▶ [Dataset]
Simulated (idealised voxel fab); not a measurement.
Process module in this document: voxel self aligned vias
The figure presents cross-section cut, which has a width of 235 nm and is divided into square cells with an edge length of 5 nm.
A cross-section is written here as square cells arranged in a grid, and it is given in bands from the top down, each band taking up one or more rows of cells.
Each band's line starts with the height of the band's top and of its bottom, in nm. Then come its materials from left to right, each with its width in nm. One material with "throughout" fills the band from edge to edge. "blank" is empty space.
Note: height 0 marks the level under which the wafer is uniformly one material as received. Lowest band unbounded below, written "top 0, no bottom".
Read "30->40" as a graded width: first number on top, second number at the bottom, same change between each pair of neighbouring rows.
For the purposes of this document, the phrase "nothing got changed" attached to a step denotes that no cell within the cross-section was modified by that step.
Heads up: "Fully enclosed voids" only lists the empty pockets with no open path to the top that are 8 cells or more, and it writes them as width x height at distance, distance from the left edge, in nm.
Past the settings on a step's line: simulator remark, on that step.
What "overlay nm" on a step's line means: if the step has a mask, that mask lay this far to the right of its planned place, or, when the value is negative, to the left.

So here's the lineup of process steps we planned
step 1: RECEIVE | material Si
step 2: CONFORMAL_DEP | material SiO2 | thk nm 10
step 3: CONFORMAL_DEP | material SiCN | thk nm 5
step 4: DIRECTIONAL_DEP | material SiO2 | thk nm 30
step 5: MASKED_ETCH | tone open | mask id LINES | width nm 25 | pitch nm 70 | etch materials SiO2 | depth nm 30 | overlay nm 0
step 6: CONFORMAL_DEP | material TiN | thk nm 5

▶ [Assignment] Your task is to transcribe the material, which must come out exactly as written.

▶ [Response]
Simulated (idealised voxel fab); not a measurement.
Process module in this document: voxel self aligned vias
The figure presents cross-section cut, which has a width of 235 nm and is divided into square cells with an edge length of 5 nm.
A cross-section is written here as square cells arranged in a grid, and it is given in bands from the top down, each band taking up one or more rows of cells.
Each band's line starts with the height of the band's top and of its bottom, in nm. Then come its materials from left to right, each with its width in nm. One material with "throughout" fills the band from edge to edge. "blank" is empty space.
Note: height 0 marks the level under which the wafer is uniformly one material as received. Lowest band unbounded below, written "top 0, no bottom".
Read "30->40" as a graded width: first number on top, second number at the bottom, same change between each pair of neighbouring rows.
For the purposes of this document, the phrase "nothing got changed" attached to a step denotes that no cell within the cross-section was modified by that step.
Heads up: "Fully enclosed voids" only lists the empty pockets with no open path to the top that are 8 cells or more, and it writes them as width x height at distance, distance from the left edge, in nm.
Past the settings on a step's line: simulator remark, on that step.
What "overlay nm" on a step's line means: if the step has a mask, that mask lay this far to the right of its planned place, or, when the value is negative, to the left.

So here's the lineup of process steps we planned
step 1: RECEIVE | material Si
step 2: CONFORMAL_DEP | material SiO2 | thk nm 10
step 3: CONFORMAL_DEP | material SiCN | thk nm 5
step 4: DIRECTIONAL_DEP | material SiO2 | thk nm 30
step 5: MASKED_ETCH | tone open | mask id LINES | width nm 25 | pitch nm 70 | etch materials SiO2 | depth nm 30 | overlay nm 0
step 6: CONFORMAL_DEP | material TiN | thk nm 5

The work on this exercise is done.